#### STORED DATA:
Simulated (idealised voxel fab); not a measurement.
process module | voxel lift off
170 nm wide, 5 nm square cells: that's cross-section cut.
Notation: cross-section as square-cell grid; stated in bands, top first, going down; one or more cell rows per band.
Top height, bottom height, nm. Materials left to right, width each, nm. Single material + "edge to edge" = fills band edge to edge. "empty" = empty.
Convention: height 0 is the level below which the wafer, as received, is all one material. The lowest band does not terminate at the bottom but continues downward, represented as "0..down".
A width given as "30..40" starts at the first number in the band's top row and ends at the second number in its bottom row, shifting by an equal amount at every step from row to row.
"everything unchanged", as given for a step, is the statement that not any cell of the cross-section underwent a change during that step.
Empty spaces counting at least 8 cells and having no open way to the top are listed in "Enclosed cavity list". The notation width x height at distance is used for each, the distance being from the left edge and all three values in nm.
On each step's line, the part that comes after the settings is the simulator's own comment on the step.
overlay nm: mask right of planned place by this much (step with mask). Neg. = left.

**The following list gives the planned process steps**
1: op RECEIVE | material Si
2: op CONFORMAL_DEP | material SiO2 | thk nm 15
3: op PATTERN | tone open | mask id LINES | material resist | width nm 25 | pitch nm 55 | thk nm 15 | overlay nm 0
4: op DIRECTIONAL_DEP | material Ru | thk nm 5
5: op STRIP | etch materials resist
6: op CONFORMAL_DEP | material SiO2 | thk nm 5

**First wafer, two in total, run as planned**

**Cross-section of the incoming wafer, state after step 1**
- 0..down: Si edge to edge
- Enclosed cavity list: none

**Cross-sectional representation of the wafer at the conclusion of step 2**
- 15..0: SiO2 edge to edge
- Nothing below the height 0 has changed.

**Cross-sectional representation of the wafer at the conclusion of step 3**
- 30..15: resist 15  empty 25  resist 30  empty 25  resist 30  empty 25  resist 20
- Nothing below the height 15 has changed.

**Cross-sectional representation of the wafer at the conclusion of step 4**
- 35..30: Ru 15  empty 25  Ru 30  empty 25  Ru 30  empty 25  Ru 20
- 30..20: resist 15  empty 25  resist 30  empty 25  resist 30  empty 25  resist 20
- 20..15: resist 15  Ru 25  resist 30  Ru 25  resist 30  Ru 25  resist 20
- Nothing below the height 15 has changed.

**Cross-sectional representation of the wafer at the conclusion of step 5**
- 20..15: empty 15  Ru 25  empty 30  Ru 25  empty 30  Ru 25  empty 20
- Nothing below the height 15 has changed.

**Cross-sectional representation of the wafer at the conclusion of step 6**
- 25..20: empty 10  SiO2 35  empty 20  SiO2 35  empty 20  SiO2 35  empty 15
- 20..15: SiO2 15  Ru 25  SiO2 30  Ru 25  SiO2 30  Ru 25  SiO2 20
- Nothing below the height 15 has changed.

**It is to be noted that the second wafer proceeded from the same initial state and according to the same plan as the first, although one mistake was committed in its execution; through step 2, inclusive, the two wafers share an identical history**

#### WORK INSTRUCTION:
From the material above, retype precisely the lines between the line holding "of step 3**" and the line holding "of step 4**", inclusive, and nothing beyond them.

#### TASK RESPONSE:
**Cross-sectional representation of the wafer at the conclusion of step 3**
- 30..15: resist 15  empty 25  resist 30  empty 25  resist 30  empty 25  resist 20
- Nothing below the height 15 has changed.

**Cross-sectional representation of the wafer at the conclusion of step 4**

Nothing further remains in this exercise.